================================

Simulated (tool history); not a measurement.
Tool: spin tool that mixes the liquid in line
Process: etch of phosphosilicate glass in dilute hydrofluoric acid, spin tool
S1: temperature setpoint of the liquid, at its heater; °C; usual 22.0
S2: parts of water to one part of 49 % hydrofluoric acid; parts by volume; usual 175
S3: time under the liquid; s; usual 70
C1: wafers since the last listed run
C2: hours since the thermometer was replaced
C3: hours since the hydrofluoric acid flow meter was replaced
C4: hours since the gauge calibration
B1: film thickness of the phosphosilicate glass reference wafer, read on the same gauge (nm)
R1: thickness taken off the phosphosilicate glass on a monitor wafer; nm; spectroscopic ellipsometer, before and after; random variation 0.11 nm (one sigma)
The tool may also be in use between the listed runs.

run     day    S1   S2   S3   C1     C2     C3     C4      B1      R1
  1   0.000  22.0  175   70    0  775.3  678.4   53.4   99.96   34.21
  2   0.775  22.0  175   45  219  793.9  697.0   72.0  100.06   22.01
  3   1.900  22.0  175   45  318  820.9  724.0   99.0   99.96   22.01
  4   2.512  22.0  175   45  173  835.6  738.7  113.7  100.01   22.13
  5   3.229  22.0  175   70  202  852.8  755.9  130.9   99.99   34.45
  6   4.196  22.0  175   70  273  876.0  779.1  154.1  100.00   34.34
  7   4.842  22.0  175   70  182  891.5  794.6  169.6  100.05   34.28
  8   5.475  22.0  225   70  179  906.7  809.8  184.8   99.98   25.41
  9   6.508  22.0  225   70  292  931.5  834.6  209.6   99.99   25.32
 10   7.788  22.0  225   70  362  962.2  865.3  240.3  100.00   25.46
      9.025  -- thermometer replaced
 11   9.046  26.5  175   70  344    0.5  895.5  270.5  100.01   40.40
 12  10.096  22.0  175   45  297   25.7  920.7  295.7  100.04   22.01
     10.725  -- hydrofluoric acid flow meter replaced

================================

▸ **Assigned task**: As the answer, set down only the lines from the data above between the one holding "Tool: spin tool that mixes the liquid in line" and the one holding "S3: time under the liquid; s; usual 70", inclusive, exactly as they read.

▸ **Written reply**:
Tool: spin tool that mixes the liquid in line
Process: etch of phosphosilicate glass in dilute hydrofluoric acid, spin tool
S1: temperature setpoint of the liquid, at its heater; °C; usual 22.0
S2: parts of water to one part of 49 % hydrofluoric acid; parts by volume; usual 175
S3: time under the liquid; s; usual 70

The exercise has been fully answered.